(Requirement): Wherever the line with "A: further off than the last run" sits in the listing below, transcribe from it up to and including the line with "The simulation ignores: etching", exactly, and leave the remaining lines out.

(Data extracts begins)

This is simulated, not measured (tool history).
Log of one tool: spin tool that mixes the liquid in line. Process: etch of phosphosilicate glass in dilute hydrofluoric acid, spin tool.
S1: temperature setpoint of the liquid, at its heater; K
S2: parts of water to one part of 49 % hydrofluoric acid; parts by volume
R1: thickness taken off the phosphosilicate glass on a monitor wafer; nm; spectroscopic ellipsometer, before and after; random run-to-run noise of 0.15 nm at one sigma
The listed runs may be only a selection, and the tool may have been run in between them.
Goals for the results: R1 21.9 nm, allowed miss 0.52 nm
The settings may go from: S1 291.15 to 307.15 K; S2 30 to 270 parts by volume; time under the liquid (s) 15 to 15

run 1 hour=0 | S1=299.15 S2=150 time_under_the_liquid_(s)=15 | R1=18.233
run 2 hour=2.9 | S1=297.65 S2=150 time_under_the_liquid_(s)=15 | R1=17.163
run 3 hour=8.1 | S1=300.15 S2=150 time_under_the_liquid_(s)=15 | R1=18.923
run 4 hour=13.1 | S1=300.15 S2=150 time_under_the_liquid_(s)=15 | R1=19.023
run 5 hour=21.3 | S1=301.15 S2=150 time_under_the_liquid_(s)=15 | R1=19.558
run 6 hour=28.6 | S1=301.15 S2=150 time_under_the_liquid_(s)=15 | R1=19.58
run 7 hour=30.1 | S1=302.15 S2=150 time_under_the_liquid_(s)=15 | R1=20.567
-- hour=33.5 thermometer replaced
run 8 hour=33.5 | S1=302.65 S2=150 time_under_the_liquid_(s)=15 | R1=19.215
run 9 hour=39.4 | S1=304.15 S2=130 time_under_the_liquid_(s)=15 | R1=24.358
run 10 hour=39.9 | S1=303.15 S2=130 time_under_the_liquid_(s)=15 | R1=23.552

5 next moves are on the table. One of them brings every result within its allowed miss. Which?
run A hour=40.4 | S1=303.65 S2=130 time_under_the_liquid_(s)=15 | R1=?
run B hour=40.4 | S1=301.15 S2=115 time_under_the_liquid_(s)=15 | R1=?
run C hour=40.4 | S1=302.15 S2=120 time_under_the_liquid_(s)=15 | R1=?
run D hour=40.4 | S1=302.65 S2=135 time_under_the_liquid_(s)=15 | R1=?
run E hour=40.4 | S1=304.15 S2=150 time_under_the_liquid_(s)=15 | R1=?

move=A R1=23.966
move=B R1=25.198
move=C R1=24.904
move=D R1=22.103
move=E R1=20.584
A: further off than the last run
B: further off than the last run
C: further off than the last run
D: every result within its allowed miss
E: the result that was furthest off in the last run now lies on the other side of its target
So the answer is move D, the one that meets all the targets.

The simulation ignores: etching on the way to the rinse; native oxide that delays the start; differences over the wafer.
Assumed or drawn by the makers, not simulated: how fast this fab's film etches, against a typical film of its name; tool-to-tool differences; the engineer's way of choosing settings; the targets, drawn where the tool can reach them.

(Data extracts ends)

(Answer area):
A: further off than the last run
B: further off than the last run
C: further off than the last run
D: every result within its allowed miss
E: the result that was furthest off in the last run now lies on the other side of its target
So the answer is move D, the one that meets all the targets.

The simulation ignores: etching on the way to the rinse; native oxide that delays the start; differences over the wafer.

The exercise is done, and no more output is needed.